## Data for review
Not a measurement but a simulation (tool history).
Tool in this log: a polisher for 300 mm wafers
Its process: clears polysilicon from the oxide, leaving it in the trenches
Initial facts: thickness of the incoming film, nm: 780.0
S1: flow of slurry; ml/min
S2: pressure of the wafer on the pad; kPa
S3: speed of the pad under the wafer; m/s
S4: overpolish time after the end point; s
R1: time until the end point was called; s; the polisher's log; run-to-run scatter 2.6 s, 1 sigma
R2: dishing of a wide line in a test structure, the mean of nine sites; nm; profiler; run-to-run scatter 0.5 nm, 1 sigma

## Activity
Keeping every word in place, restate the entries above.

## Written response
Not a measurement but a simulation (tool history).
Tool in this log: a polisher for 300 mm wafers
Its process: clears polysilicon from the oxide, leaving it in the trenches
Initial facts: thickness of the incoming film, nm: 780.0
S1: flow of slurry; ml/min
S2: pressure of the wafer on the pad; kPa
S3: speed of the pad under the wafer; m/s
S4: overpolish time after the end point; s
R1: time until the end point was called; s; the polisher's log; run-to-run scatter 2.6 s, 1 sigma
R2: dishing of a wide line in a test structure, the mean of nine sites; nm; profiler; run-to-run scatter 0.5 nm, 1 sigma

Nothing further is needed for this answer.